• _INFORMATION SUPPLIED_:
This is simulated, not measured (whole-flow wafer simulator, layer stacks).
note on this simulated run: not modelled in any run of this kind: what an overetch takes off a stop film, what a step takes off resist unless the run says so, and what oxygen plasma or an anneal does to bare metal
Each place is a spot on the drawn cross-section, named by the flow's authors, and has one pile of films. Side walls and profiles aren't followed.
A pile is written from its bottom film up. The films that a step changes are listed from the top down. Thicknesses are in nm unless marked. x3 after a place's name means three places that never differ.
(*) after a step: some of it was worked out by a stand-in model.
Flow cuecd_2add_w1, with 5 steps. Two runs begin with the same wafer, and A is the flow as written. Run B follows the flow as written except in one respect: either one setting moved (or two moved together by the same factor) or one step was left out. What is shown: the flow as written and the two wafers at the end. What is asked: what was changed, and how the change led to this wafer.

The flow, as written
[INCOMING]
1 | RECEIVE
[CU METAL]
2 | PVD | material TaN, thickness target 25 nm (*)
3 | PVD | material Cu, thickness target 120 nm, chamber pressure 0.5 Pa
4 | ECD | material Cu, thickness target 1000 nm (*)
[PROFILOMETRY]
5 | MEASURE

• _WORK TASK_:
Line by line, retype the whole listing exactly.

• _RESULT_:
This is simulated, not measured (whole-flow wafer simulator, layer stacks).
note on this simulated run: not modelled in any run of this kind: what an overetch takes off a stop film, what a step takes off resist unless the run says so, and what oxygen plasma or an anneal does to bare metal
Each place is a spot on the drawn cross-section, named by the flow's authors, and has one pile of films. Side walls and profiles aren't followed.
A pile is written from its bottom film up. The films that a step changes are listed from the top down. Thicknesses are in nm unless marked. x3 after a place's name means three places that never differ.
(*) after a step: some of it was worked out by a stand-in model.
Flow cuecd_2add_w1, with 5 steps. Two runs begin with the same wafer, and A is the flow as written. Run B follows the flow as written except in one respect: either one setting moved (or two moved together by the same factor) or one step was left out. What is shown: the flow as written and the two wafers at the end. What is asked: what was changed, and how the change led to this wafer.

The flow, as written
[INCOMING]
1 | RECEIVE
[CU METAL]
2 | PVD | material TaN, thickness target 25 nm (*)
3 | PVD | material Cu, thickness target 120 nm, chamber pressure 0.5 Pa
4 | ECD | material Cu, thickness target 1000 nm (*)
[PROFILOMETRY]
5 | MEASURE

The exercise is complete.